(Data to examine)

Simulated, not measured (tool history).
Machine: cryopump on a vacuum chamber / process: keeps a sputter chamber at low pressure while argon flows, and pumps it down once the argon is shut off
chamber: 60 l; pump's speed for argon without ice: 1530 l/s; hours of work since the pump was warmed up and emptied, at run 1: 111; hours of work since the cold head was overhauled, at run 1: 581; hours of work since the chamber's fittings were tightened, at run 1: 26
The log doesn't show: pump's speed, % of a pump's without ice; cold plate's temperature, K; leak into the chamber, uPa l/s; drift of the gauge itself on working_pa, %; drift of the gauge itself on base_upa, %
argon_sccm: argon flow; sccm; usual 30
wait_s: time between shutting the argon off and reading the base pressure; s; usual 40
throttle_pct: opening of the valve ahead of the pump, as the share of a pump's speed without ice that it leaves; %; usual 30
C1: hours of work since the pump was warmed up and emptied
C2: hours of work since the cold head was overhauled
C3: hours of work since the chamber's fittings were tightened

(End Data to examine)

### Work item
The records above must be set down again exactly as written.

### Solution
Simulated, not measured (tool history).
Machine: cryopump on a vacuum chamber / process: keeps a sputter chamber at low pressure while argon flows, and pumps it down once the argon is shut off
chamber: 60 l; pump's speed for argon without ice: 1530 l/s; hours of work since the pump was warmed up and emptied, at run 1: 111; hours of work since the cold head was overhauled, at run 1: 581; hours of work since the chamber's fittings were tightened, at run 1: 26
The log doesn't show: pump's speed, % of a pump's without ice; cold plate's temperature, K; leak into the chamber, uPa l/s; drift of the gauge itself on working_pa, %; drift of the gauge itself on base_upa, %
argon_sccm: argon flow; sccm; usual 30
wait_s: time between shutting the argon off and reading the base pressure; s; usual 40
throttle_pct: opening of the valve ahead of the pump, as the share of a pump's speed without ice that it leaves; %; usual 30
C1: hours of work since the pump was warmed up and emptied
C2: hours of work since the cold head was overhauled
C3: hours of work since the chamber's fittings were tightened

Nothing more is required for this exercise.